WORK INSTRUCTION:
Please retype the records below exactly, from the first line down to and including the line with "quantity,value,unit".

SUPPLIED DATA:
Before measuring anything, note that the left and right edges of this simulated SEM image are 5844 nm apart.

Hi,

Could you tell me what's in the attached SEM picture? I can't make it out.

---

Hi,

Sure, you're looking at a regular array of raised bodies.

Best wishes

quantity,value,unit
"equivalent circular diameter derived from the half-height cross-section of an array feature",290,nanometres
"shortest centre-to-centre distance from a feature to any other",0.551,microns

WORKED SOLUTION:
Before measuring anything, note that the left and right edges of this simulated SEM image are 5844 nm apart.

Hi,

Could you tell me what's in the attached SEM picture? I can't make it out.

---

Hi,

Sure, you're looking at a regular array of raised bodies.

Best wishes

quantity,value,unit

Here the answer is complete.